● Entries shown:
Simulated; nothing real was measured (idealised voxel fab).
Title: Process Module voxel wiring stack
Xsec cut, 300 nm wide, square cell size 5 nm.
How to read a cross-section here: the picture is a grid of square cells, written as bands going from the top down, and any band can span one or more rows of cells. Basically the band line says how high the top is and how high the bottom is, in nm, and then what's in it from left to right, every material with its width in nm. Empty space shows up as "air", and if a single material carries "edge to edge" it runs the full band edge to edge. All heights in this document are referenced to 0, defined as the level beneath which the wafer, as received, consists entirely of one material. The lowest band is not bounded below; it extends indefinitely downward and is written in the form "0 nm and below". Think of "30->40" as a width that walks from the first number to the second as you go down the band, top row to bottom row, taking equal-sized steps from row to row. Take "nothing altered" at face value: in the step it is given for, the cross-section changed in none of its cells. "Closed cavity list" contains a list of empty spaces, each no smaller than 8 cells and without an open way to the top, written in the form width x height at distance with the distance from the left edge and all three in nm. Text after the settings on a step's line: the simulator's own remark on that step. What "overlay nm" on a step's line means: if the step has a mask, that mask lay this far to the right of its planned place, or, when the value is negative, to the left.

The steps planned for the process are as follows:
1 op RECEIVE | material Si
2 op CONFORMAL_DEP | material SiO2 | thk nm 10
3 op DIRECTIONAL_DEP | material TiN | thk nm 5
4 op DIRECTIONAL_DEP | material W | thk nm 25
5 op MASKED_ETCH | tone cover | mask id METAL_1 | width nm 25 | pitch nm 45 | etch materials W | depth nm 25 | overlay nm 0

● Assigned task:
Once you find the line with "Title: Process Module voxel wiring stack" above, print it and every line after it up to and including the line with "Xsec cut, 300 nm wide, square cell size 5 nm.", exactly as written and nothing else.

● Result:
Title: Process Module voxel wiring stack
Xsec cut, 300 nm wide, square cell size 5 nm.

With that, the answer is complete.